== Work task ==
For the listing below, output exactly the lines from the line with "Enclosed internal voids: none" up to and including the line with "5 to 0 | blank: 70", and no other lines.

** Opening Data for review block **

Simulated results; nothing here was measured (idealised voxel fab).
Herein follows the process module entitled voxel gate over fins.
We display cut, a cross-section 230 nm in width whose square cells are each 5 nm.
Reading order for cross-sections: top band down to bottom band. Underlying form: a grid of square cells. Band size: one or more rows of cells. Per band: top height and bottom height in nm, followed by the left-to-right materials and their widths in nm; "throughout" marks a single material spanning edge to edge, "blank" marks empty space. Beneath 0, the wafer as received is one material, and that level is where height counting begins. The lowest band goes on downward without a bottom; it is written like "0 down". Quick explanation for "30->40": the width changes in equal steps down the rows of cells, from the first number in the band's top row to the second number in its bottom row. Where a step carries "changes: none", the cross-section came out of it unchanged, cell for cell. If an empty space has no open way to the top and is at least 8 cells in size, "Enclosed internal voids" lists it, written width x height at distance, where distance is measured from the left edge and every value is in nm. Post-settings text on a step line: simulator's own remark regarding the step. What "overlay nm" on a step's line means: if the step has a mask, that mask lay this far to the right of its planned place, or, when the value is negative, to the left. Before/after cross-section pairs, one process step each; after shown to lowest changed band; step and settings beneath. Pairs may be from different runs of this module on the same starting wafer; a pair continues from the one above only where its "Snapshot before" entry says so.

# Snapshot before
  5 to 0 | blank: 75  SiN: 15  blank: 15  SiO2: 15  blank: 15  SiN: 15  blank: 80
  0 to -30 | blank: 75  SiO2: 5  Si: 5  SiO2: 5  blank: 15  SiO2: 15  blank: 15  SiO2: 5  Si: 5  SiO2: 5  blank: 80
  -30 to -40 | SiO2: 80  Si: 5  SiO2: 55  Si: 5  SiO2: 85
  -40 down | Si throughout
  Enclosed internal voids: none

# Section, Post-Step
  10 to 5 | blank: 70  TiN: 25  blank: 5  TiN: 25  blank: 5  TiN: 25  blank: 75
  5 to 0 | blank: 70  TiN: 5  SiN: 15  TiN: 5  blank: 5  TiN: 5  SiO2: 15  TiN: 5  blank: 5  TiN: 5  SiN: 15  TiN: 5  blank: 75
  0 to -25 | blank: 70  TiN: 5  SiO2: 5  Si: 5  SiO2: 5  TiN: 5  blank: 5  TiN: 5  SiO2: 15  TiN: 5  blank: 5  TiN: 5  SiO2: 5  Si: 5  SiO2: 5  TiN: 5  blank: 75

** Closing Data for review block **

== Your solution ==
  Enclosed internal voids: none

# Section, Post-Step
  10 to 5 | blank: 70  TiN: 25  blank: 5  TiN: 25  blank: 5  TiN: 25  blank: 75
  5 to 0 | blank: 70  TiN: 5  SiN: 15  TiN: 5  blank: 5  TiN: 5  SiO2: 15  TiN: 5  blank: 5  TiN: 5  SiN: 15  TiN: 5  blank: 75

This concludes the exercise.